- [Work item]: When you reach the line in the data below that contains "C1: wafers since the last listed run", please start repeating lines exactly, and stop after the line that contains "The tool may", repeating nothing else.

- [Material provided]:

━━━━━━━━━━━━━━━━━━━━

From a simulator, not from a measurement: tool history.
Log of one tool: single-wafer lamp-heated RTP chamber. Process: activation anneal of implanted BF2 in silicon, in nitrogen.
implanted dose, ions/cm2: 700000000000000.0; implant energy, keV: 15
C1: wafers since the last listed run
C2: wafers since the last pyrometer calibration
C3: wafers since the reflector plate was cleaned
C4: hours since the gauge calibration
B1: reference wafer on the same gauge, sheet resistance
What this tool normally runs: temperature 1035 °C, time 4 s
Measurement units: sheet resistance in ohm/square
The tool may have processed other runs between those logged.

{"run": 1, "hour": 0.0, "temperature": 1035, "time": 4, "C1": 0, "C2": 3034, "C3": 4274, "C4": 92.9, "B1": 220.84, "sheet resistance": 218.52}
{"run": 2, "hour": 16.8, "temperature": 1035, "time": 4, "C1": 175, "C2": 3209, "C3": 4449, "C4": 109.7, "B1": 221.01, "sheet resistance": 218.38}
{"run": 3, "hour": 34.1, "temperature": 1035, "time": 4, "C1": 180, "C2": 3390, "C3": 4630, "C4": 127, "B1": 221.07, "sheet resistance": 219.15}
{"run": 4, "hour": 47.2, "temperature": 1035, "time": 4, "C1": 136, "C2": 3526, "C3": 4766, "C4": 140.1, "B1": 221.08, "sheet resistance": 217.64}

━━━━━━━━━━━━━━━━━━━━

- [Task solution]:
C1: wafers since the last listed run
C2: wafers since the last pyrometer calibration
C3: wafers since the reflector plate was cleaned
C4: hours since the gauge calibration
B1: reference wafer on the same gauge, sheet resistance
What this tool normally runs: temperature 1035 °C, time 4 s
Measurement units: sheet resistance in ohm/square
The tool may have processed other runs between those logged.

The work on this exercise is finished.